ASSIGNED TASK: The records follow. Print, word for word, the first line through the "FYI the section" line.

MATERIAL SHOWN:
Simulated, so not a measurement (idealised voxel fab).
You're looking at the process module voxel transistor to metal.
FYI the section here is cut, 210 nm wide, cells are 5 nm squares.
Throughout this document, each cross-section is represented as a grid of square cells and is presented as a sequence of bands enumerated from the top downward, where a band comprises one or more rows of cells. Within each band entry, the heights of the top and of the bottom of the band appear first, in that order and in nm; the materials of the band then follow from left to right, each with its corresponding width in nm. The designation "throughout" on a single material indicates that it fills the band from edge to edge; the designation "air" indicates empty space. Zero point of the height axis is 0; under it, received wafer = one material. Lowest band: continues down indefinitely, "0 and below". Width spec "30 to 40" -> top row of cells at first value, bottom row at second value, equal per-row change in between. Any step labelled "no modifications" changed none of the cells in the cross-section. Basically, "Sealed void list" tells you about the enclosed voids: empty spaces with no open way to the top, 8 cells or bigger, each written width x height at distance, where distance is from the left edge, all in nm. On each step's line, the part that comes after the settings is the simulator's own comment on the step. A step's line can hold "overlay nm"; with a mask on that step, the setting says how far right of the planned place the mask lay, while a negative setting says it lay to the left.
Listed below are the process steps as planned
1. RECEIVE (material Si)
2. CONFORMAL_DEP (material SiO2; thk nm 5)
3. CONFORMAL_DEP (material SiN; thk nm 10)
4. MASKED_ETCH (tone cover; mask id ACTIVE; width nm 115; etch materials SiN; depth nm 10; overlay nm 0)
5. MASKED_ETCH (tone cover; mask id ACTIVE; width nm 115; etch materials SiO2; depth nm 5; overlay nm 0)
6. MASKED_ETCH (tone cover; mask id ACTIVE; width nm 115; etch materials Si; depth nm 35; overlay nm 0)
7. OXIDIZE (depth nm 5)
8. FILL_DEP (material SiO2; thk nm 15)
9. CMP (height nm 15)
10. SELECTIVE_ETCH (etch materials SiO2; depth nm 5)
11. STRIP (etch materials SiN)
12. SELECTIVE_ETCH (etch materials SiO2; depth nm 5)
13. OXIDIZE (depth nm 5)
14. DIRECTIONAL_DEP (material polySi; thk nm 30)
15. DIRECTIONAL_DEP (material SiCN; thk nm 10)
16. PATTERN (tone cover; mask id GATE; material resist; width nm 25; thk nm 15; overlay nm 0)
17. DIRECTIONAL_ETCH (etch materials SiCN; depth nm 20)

ANSWER BOX:
Simulated, so not a measurement (idealised voxel fab).
You're looking at the process module voxel transistor to metal.
FYI the section here is cut, 210 nm wide, cells are 5 nm squares.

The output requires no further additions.